DATA:
⁂
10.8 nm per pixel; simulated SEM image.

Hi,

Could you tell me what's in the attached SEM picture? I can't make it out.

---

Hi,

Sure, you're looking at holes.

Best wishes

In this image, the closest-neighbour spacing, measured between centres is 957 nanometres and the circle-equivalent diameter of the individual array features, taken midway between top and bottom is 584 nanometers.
⁂

WORK ITEM:
Exactly the lines from the start of the entries through the one bearing "Best wishes" are to be output, with both ends included.

WRITTEN ANSWER:
10.8 nm per pixel; simulated SEM image.

Hi,

Could you tell me what's in the attached SEM picture? I can't make it out.

---

Hi,

Sure, you're looking at holes.

Best wishes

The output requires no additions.